_Extracted information_
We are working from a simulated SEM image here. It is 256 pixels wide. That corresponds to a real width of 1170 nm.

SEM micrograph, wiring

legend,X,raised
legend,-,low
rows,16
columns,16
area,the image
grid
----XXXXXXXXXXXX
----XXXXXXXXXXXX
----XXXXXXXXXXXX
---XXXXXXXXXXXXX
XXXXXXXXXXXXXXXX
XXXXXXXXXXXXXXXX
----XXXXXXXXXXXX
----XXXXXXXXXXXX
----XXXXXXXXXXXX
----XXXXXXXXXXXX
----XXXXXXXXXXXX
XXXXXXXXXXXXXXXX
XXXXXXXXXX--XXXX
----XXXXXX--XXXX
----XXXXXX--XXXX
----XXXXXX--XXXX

_Assigned task_
The line containing "XXXXXXXXXX--XXXX" marks the end. Please print exactly every line from the top of the data to it, both included, and nothing more.

_Solution_
We are working from a simulated SEM image here. It is 256 pixels wide. That corresponds to a real width of 1170 nm.

SEM micrograph, wiring

legend,X,raised
legend,-,low
rows,16
columns,16
area,the image
grid
----XXXXXXXXXXXX
----XXXXXXXXXXXX
----XXXXXXXXXXXX
---XXXXXXXXXXXXX
XXXXXXXXXXXXXXXX
XXXXXXXXXXXXXXXX
----XXXXXXXXXXXX
----XXXXXXXXXXXX
----XXXXXXXXXXXX
----XXXXXXXXXXXX
----XXXXXXXXXXXX
XXXXXXXXXXXXXXXX
XXXXXXXXXX--XXXX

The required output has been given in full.